(BRIEF):
Go through the records line by line from the top and repeat each one exactly, ending with the line that contains "(*) following a".

>>>>

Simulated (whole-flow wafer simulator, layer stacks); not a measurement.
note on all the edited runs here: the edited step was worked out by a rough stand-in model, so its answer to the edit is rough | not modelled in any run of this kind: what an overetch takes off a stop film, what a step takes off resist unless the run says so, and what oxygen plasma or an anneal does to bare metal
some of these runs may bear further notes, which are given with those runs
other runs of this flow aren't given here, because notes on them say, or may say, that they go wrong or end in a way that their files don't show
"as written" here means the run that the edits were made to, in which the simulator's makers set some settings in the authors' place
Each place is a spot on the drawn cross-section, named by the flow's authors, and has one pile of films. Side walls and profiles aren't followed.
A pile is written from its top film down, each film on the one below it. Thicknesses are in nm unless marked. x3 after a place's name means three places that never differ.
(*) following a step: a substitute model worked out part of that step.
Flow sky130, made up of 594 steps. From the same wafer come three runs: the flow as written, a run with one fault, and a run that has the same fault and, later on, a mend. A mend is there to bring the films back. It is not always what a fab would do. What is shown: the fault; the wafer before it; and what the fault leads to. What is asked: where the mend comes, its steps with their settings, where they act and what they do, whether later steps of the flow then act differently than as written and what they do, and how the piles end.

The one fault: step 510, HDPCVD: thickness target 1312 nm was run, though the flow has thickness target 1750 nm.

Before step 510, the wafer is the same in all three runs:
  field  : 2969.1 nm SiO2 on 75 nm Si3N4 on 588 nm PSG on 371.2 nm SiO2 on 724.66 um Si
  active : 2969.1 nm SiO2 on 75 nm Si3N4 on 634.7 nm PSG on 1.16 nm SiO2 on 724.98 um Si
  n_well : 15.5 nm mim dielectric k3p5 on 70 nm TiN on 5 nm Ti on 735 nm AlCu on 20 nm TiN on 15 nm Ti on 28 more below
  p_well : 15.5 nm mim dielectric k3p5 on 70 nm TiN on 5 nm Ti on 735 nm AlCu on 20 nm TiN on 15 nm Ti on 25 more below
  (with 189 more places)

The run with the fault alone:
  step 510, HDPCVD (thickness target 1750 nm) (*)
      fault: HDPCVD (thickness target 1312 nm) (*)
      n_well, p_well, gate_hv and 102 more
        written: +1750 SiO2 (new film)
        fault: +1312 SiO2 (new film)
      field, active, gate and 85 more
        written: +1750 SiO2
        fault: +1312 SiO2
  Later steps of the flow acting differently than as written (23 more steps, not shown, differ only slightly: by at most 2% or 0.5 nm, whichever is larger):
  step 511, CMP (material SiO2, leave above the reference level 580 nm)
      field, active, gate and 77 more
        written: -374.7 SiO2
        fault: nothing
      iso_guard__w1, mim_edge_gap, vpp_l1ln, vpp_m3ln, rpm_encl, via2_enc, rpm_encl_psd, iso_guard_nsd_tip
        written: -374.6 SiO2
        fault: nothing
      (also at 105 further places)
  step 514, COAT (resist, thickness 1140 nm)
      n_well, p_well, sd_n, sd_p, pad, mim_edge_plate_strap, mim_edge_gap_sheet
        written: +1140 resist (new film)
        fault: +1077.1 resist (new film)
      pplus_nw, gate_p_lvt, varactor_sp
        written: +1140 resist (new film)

<<<<

(EXPECTED ANSWER):
Simulated (whole-flow wafer simulator, layer stacks); not a measurement.
note on all the edited runs here: the edited step was worked out by a rough stand-in model, so its answer to the edit is rough | not modelled in any run of this kind: what an overetch takes off a stop film, what a step takes off resist unless the run says so, and what oxygen plasma or an anneal does to bare metal
some of these runs may bear further notes, which are given with those runs
other runs of this flow aren't given here, because notes on them say, or may say, that they go wrong or end in a way that their files don't show
"as written" here means the run that the edits were made to, in which the simulator's makers set some settings in the authors' place
Each place is a spot on the drawn cross-section, named by the flow's authors, and has one pile of films. Side walls and profiles aren't followed.
A pile is written from its top film down, each film on the one below it. Thicknesses are in nm unless marked. x3 after a place's name means three places that never differ.
(*) following a step: a substitute model worked out part of that step.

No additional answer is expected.